-- Opening Marker --
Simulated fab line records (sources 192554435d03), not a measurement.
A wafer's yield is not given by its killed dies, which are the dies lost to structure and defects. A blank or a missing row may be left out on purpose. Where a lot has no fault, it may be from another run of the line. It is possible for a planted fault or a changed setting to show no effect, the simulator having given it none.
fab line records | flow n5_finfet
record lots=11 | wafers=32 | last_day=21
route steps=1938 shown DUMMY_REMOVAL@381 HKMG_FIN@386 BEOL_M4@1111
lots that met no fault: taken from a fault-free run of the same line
-- Closing Marker --

◆ Assigned task:
Your answer should be the listing itself, repeated exactly.

◆ Expected answer:
Simulated fab line records (sources 192554435d03), not a measurement.
A wafer's yield is not given by its killed dies, which are the dies lost to structure and defects. A blank or a missing row may be left out on purpose. Where a lot has no fault, it may be from another run of the line. It is possible for a planted fault or a changed setting to show no effect, the simulator having given it none.
fab line records | flow n5_finfet
record lots=11 | wafers=32 | last_day=21
route steps=1938 shown DUMMY_REMOVAL@381 HKMG_FIN@386 BEOL_M4@1111
lots that met no fault: taken from a fault-free run of the same line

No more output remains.